Brief – Copy out, exactly, the first line of the entries below and every line after it through the one containing "Reading ........ 51".

Supplied data –
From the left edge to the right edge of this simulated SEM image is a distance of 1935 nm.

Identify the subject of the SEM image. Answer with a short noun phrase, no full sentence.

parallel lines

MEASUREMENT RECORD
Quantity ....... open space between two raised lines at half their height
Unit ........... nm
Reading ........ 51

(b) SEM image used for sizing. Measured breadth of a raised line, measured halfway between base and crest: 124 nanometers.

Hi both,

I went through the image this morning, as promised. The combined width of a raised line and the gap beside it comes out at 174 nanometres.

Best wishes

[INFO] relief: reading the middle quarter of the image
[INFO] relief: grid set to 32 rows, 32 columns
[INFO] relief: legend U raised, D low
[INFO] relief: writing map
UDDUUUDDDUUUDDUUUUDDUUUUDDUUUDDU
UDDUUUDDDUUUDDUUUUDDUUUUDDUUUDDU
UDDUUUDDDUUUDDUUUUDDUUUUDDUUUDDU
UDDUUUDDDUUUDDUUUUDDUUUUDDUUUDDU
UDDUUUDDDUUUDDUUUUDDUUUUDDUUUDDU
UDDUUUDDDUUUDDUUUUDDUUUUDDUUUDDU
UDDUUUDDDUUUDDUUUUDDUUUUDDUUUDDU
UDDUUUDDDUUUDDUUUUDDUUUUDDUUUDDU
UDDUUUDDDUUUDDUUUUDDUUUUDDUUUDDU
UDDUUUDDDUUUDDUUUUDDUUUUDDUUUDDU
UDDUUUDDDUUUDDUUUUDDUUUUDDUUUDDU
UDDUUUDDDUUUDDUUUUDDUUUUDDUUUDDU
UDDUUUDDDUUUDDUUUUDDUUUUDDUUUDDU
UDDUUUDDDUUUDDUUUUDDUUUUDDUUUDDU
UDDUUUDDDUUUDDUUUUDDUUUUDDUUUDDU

Response box –
From the left edge to the right edge of this simulated SEM image is a distance of 1935 nm.

Identify the subject of the SEM image. Answer with a short noun phrase, no full sentence.

parallel lines

MEASUREMENT RECORD
Quantity ....... open space between two raised lines at half their height
Unit ........... nm
Reading ........ 51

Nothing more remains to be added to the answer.